> Stored data:
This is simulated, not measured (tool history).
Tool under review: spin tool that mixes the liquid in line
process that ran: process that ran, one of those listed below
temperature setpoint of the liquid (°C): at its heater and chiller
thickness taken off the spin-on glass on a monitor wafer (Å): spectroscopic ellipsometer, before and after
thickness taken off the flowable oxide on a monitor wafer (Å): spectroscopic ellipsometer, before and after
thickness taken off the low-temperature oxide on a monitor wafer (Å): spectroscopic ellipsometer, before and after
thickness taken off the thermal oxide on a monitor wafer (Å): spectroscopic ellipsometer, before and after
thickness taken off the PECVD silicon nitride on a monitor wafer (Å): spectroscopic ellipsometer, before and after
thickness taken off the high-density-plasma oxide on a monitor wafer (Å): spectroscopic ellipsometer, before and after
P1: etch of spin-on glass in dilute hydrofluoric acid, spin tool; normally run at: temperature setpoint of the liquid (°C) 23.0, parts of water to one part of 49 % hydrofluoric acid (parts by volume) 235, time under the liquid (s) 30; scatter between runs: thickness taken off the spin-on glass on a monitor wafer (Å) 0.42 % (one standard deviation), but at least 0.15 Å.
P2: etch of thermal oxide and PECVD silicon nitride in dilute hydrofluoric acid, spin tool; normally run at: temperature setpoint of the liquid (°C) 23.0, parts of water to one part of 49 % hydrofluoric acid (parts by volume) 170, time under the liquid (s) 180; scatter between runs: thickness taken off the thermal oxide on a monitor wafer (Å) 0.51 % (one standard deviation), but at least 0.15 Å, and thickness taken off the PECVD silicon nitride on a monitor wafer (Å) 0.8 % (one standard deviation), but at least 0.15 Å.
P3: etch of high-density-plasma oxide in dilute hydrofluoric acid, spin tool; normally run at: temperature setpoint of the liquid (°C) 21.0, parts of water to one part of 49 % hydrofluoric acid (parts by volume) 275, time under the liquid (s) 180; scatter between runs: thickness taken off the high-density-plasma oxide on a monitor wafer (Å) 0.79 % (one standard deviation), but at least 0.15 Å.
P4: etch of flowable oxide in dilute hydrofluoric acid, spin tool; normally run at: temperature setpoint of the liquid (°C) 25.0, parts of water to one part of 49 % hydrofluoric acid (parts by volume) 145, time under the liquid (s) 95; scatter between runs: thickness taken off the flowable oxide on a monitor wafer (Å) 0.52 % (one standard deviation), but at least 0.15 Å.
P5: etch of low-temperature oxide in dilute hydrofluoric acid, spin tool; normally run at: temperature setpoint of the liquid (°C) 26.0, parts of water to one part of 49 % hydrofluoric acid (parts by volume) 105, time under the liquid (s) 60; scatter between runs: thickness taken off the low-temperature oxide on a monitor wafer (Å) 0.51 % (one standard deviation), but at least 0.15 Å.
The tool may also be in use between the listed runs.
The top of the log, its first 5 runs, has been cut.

> Work order:
Print only the lines that run from the start of the listing to the line bearing "P1: etch of"; please keep the first line and that last one, exactly as they appear.

> Response area:
This is simulated, not measured (tool history).
Tool under review: spin tool that mixes the liquid in line
process that ran: process that ran, one of those listed below
temperature setpoint of the liquid (°C): at its heater and chiller
thickness taken off the spin-on glass on a monitor wafer (Å): spectroscopic ellipsometer, before and after
thickness taken off the flowable oxide on a monitor wafer (Å): spectroscopic ellipsometer, before and after
thickness taken off the low-temperature oxide on a monitor wafer (Å): spectroscopic ellipsometer, before and after
thickness taken off the thermal oxide on a monitor wafer (Å): spectroscopic ellipsometer, before and after
thickness taken off the PECVD silicon nitride on a monitor wafer (Å): spectroscopic ellipsometer, before and after
thickness taken off the high-density-plasma oxide on a monitor wafer (Å): spectroscopic ellipsometer, before and after
P1: etch of spin-on glass in dilute hydrofluoric acid, spin tool; normally run at: temperature setpoint of the liquid (°C) 23.0, parts of water to one part of 49 % hydrofluoric acid (parts by volume) 235, time under the liquid (s) 30; scatter between runs: thickness taken off the spin-on glass on a monitor wafer (Å) 0.42 % (one standard deviation), but at least 0.15 Å.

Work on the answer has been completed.